Information given —
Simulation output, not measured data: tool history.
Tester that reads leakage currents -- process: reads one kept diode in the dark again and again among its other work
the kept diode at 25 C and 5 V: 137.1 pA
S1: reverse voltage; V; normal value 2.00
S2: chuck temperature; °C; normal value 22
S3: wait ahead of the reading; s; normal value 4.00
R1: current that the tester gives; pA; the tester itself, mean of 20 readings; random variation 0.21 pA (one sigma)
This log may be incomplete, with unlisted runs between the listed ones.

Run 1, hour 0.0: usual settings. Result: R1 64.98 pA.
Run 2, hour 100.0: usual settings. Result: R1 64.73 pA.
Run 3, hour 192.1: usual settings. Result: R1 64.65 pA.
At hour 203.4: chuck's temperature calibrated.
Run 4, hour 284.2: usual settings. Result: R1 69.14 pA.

Assigned task — Would you give the entries back word for word?

Reply —
Simulation output, not measured data: tool history.
Tester that reads leakage currents -- process: reads one kept diode in the dark again and again among its other work
the kept diode at 25 C and 5 V: 137.1 pA
S1: reverse voltage; V; normal value 2.00
S2: chuck temperature; °C; normal value 22
S3: wait ahead of the reading; s; normal value 4.00
R1: current that the tester gives; pA; the tester itself, mean of 20 readings; random variation 0.21 pA (one sigma)
This log may be incomplete, with unlisted runs between the listed ones.

Run 1, hour 0.0: usual settings. Result: R1 64.98 pA.
Run 2, hour 100.0: usual settings. Result: R1 64.73 pA.
Run 3, hour 192.1: usual settings. Result: R1 64.65 pA.
At hour 203.4: chuck's temperature calibrated.
Run 4, hour 284.2: usual settings. Result: R1 69.14 pA.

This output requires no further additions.